LISTED ENTRIES:
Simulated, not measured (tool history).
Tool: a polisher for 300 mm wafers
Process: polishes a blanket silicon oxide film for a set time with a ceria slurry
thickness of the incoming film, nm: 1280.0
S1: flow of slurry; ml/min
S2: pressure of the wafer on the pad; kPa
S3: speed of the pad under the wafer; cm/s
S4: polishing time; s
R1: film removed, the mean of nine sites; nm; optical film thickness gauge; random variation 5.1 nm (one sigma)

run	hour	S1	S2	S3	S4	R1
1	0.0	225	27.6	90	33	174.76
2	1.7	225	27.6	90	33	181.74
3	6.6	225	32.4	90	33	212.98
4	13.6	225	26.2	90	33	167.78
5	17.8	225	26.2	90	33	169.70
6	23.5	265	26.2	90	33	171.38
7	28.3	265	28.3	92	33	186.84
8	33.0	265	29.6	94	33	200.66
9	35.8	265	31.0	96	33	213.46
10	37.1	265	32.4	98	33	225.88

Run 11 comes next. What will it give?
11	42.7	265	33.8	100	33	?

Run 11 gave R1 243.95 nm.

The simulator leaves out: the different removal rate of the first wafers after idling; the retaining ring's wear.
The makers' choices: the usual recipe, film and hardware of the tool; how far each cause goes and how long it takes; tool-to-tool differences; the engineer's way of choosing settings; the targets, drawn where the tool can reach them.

ACTION ITEM:
Up to and including the line containing "The simulator leaves", please write out the listing exactly, starting from its first line.

ANSWER BOX:
Simulated, not measured (tool history).
Tool: a polisher for 300 mm wafers
Process: polishes a blanket silicon oxide film for a set time with a ceria slurry
thickness of the incoming film, nm: 1280.0
S1: flow of slurry; ml/min
S2: pressure of the wafer on the pad; kPa
S3: speed of the pad under the wafer; cm/s
S4: polishing time; s
R1: film removed, the mean of nine sites; nm; optical film thickness gauge; random variation 5.1 nm (one sigma)

run	hour	S1	S2	S3	S4	R1
1	0.0	225	27.6	90	33	174.76
2	1.7	225	27.6	90	33	181.74
3	6.6	225	32.4	90	33	212.98
4	13.6	225	26.2	90	33	167.78
5	17.8	225	26.2	90	33	169.70
6	23.5	265	26.2	90	33	171.38
7	28.3	265	28.3	92	33	186.84
8	33.0	265	29.6	94	33	200.66
9	35.8	265	31.0	96	33	213.46
10	37.1	265	32.4	98	33	225.88

Run 11 comes next. What will it give?
11	42.7	265	33.8	100	33	?

Run 11 gave R1 243.95 nm.

The simulator leaves out: the different removal rate of the first wafers after idling; the retaining ring's wear.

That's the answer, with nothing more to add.